⟨

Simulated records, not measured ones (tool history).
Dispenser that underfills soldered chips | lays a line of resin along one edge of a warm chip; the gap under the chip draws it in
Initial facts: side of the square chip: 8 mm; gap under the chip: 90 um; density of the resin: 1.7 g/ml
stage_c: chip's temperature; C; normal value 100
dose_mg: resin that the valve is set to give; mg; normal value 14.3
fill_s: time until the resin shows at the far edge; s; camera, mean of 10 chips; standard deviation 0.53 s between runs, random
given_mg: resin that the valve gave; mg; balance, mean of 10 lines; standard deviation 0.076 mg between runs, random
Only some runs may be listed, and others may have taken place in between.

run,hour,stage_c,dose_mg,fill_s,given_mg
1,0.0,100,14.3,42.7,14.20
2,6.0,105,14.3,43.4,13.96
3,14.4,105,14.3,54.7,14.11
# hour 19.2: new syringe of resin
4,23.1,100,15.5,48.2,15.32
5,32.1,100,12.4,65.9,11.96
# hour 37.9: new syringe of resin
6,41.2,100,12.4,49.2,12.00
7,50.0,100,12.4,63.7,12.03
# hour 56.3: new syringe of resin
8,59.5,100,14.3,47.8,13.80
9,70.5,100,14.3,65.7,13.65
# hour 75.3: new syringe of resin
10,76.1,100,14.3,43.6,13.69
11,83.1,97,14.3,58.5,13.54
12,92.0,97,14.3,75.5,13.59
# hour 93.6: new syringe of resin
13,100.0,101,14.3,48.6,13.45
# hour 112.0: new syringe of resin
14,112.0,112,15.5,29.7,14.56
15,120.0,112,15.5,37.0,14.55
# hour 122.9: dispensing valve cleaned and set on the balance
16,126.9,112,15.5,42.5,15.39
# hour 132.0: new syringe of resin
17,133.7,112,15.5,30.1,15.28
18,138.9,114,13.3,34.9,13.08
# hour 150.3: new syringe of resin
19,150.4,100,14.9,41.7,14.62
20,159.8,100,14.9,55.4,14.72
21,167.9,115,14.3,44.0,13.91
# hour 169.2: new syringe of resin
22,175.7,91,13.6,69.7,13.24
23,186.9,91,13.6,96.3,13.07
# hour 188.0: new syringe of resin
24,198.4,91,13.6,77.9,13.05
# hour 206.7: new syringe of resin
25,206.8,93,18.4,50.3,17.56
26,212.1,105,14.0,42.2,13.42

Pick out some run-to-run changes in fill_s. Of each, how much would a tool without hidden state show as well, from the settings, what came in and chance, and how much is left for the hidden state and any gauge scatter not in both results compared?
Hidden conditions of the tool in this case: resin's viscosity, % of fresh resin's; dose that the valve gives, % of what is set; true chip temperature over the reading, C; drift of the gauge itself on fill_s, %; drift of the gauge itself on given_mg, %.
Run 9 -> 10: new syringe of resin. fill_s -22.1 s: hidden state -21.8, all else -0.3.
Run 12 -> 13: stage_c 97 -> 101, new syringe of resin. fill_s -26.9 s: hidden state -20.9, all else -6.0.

⟩

Work instruction: Only an exact copy of the lines from the beginning of the listing through the line with "26,212.1,105,14.0,42.2,13.42", both included, belongs in the answer.

Result:
Simulated records, not measured ones (tool history).
Dispenser that underfills soldered chips | lays a line of resin along one edge of a warm chip; the gap under the chip draws it in
Initial facts: side of the square chip: 8 mm; gap under the chip: 90 um; density of the resin: 1.7 g/ml
stage_c: chip's temperature; C; normal value 100
dose_mg: resin that the valve is set to give; mg; normal value 14.3
fill_s: time until the resin shows at the far edge; s; camera, mean of 10 chips; standard deviation 0.53 s between runs, random
given_mg: resin that the valve gave; mg; balance, mean of 10 lines; standard deviation 0.076 mg between runs, random
Only some runs may be listed, and others may have taken place in between.

run,hour,stage_c,dose_mg,fill_s,given_mg
1,0.0,100,14.3,42.7,14.20
2,6.0,105,14.3,43.4,13.96
3,14.4,105,14.3,54.7,14.11
# hour 19.2: new syringe of resin
4,23.1,100,15.5,48.2,15.32
5,32.1,100,12.4,65.9,11.96
# hour 37.9: new syringe of resin
6,41.2,100,12.4,49.2,12.00
7,50.0,100,12.4,63.7,12.03
# hour 56.3: new syringe of resin
8,59.5,100,14.3,47.8,13.80
9,70.5,100,14.3,65.7,13.65
# hour 75.3: new syringe of resin
10,76.1,100,14.3,43.6,13.69
11,83.1,97,14.3,58.5,13.54
12,92.0,97,14.3,75.5,13.59
# hour 93.6: new syringe of resin
13,100.0,101,14.3,48.6,13.45
# hour 112.0: new syringe of resin
14,112.0,112,15.5,29.7,14.56
15,120.0,112,15.5,37.0,14.55
# hour 122.9: dispensing valve cleaned and set on the balance
16,126.9,112,15.5,42.5,15.39
# hour 132.0: new syringe of resin
17,133.7,112,15.5,30.1,15.28
18,138.9,114,13.3,34.9,13.08
# hour 150.3: new syringe of resin
19,150.4,100,14.9,41.7,14.62
20,159.8,100,14.9,55.4,14.72
21,167.9,115,14.3,44.0,13.91
# hour 169.2: new syringe of resin
22,175.7,91,13.6,69.7,13.24
23,186.9,91,13.6,96.3,13.07
# hour 188.0: new syringe of resin
24,198.4,91,13.6,77.9,13.05
# hour 206.7: new syringe of resin
25,206.8,93,18.4,50.3,17.56
26,212.1,105,14.0,42.2,13.42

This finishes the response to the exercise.